| Entries provided |
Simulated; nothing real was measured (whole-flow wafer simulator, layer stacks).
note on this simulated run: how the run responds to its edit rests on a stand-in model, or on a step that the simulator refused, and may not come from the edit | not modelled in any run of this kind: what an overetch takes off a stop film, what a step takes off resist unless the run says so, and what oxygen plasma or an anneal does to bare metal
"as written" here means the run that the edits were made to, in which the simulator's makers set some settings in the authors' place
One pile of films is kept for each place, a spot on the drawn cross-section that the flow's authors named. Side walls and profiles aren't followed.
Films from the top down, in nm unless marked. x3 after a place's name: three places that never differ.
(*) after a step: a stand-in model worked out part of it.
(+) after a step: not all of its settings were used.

| Required action |
Write every entry out again, exactly as it stands.

| Worked solution |
Simulated; nothing real was measured (whole-flow wafer simulator, layer stacks).
note on this simulated run: how the run responds to its edit rests on a stand-in model, or on a step that the simulator refused, and may not come from the edit | not modelled in any run of this kind: what an overetch takes off a stop film, what a step takes off resist unless the run says so, and what oxygen plasma or an anneal does to bare metal
"as written" here means the run that the edits were made to, in which the simulator's makers set some settings in the authors' place
One pile of films is kept for each place, a spot on the drawn cross-section that the flow's authors named. Side walls and profiles aren't followed.
Films from the top down, in nm unless marked. x3 after a place's name: three places that never differ.
(*) after a step: a stand-in model worked out part of it.
(+) after a step: not all of its settings were used.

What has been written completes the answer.